*RECORDS SUPPLIED*
◇ ◇ ◇ ◇ ◇ ◇ ◇

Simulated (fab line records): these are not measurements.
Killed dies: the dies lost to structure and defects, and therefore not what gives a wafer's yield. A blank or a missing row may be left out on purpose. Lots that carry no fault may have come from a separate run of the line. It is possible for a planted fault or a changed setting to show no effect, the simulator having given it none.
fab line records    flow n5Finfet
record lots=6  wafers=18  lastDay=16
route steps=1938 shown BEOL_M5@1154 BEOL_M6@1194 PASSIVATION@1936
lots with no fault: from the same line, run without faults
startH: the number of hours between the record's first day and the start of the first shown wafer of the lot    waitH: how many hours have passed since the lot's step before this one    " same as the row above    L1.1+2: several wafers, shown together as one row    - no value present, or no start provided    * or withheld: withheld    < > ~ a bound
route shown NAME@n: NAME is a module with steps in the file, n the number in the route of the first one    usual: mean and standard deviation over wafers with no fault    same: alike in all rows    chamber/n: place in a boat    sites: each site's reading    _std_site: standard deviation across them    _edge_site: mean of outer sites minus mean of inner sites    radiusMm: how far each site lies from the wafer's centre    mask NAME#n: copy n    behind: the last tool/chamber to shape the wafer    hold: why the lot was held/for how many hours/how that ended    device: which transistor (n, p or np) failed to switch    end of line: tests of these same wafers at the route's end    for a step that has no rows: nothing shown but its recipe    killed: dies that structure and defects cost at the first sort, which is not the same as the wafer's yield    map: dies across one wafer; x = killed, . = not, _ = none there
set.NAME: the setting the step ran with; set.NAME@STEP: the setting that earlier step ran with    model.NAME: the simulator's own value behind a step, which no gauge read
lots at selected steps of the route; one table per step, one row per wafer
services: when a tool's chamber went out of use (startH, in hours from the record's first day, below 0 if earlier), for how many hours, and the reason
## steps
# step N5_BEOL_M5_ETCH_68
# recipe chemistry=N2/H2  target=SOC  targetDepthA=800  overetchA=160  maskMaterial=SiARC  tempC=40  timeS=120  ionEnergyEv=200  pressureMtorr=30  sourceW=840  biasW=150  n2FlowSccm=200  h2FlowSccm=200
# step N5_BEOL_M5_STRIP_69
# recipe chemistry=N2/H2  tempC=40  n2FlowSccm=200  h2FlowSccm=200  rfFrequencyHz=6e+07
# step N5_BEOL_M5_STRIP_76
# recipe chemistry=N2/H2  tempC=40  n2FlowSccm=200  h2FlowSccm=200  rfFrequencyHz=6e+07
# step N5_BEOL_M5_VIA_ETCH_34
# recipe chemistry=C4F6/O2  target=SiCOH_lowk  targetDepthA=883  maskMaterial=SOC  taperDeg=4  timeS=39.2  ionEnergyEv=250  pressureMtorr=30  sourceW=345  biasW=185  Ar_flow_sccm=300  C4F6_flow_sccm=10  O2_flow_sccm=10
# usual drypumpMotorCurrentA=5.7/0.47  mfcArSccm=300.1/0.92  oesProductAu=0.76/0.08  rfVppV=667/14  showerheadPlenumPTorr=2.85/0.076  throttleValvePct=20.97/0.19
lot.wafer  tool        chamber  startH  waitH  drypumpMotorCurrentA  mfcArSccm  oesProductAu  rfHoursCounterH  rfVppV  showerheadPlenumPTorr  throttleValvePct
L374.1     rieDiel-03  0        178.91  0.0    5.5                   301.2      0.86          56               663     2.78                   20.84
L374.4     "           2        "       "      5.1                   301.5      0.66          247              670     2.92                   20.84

◇ ◇ ◇ ◇ ◇ ◇ ◇

*EXERCISE*
Starting at the first line of the entries above, please extract each line up to and including the line with "lots with no", unchanged, and add nothing.

*RESPONSE*
Simulated (fab line records): these are not measurements.
Killed dies: the dies lost to structure and defects, and therefore not what gives a wafer's yield. A blank or a missing row may be left out on purpose. Lots that carry no fault may have come from a separate run of the line. It is possible for a planted fault or a changed setting to show no effect, the simulator having given it none.
fab line records    flow n5Finfet
record lots=6  wafers=18  lastDay=16
route steps=1938 shown BEOL_M5@1154 BEOL_M6@1194 PASSIVATION@1936
lots with no fault: from the same line, run without faults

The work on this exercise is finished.